Data listing -
────────

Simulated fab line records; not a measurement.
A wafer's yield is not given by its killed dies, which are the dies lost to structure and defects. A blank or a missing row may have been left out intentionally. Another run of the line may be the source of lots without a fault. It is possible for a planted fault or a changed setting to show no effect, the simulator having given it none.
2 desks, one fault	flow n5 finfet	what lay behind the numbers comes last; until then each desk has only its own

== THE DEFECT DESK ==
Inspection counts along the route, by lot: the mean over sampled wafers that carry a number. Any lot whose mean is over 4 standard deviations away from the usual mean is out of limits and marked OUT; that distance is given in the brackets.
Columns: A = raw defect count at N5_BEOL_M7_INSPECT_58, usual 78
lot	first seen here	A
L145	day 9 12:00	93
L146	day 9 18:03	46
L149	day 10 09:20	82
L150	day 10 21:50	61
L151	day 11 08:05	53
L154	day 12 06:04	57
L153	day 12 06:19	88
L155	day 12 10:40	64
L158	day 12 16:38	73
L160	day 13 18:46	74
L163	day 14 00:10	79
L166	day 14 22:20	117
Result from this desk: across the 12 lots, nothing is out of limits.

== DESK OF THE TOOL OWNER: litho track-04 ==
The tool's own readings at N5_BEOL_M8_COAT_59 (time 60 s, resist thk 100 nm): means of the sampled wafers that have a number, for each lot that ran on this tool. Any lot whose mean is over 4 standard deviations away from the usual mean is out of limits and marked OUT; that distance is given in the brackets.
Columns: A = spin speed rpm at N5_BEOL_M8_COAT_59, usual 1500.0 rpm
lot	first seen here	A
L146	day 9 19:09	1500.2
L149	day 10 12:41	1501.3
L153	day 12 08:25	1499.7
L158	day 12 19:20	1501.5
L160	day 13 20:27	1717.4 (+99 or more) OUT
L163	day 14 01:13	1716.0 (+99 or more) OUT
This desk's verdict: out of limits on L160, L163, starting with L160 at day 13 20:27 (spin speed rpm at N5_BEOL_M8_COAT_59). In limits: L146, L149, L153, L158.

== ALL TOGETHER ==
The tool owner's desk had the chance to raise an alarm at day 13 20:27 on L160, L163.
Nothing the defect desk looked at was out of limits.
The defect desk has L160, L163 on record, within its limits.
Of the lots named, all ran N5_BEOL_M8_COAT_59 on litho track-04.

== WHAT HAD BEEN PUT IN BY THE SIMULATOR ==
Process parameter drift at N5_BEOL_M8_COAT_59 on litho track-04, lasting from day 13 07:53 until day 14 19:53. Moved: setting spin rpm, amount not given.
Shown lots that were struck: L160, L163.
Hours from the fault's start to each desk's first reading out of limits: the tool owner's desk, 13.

────────

Assigned task - Beginning at the first line of the data above, retype each line until you reach the line containing "Nothing the defect", and include that one too. Add nothing else.

Result -
Simulated fab line records; not a measurement.
A wafer's yield is not given by its killed dies, which are the dies lost to structure and defects. A blank or a missing row may have been left out intentionally. Another run of the line may be the source of lots without a fault. It is possible for a planted fault or a changed setting to show no effect, the simulator having given it none.
2 desks, one fault	flow n5 finfet	what lay behind the numbers comes last; until then each desk has only its own

== THE DEFECT DESK ==
Inspection counts along the route, by lot: the mean over sampled wafers that carry a number. Any lot whose mean is over 4 standard deviations away from the usual mean is out of limits and marked OUT; that distance is given in the brackets.
Columns: A = raw defect count at N5_BEOL_M7_INSPECT_58, usual 78
lot	first seen here	A
L145	day 9 12:00	93
L146	day 9 18:03	46
L149	day 10 09:20	82
L150	day 10 21:50	61
L151	day 11 08:05	53
L154	day 12 06:04	57
L153	day 12 06:19	88
L155	day 12 10:40	64
L158	day 12 16:38	73
L160	day 13 18:46	74
L163	day 14 00:10	79
L166	day 14 22:20	117
Result from this desk: across the 12 lots, nothing is out of limits.

== DESK OF THE TOOL OWNER: litho track-04 ==
The tool's own readings at N5_BEOL_M8_COAT_59 (time 60 s, resist thk 100 nm): means of the sampled wafers that have a number, for each lot that ran on this tool. Any lot whose mean is over 4 standard deviations away from the usual mean is out of limits and marked OUT; that distance is given in the brackets.
Columns: A = spin speed rpm at N5_BEOL_M8_COAT_59, usual 1500.0 rpm
lot	first seen here	A
L146	day 9 19:09	1500.2
L149	day 10 12:41	1501.3
L153	day 12 08:25	1499.7
L158	day 12 19:20	1501.5
L160	day 13 20:27	1717.4 (+99 or more) OUT
L163	day 14 01:13	1716.0 (+99 or more) OUT
This desk's verdict: out of limits on L160, L163, starting with L160 at day 13 20:27 (spin speed rpm at N5_BEOL_M8_COAT_59). In limits: L146, L149, L153, L158.

== ALL TOGETHER ==
The tool owner's desk had the chance to raise an alarm at day 13 20:27 on L160, L163.
Nothing the defect desk looked at was out of limits.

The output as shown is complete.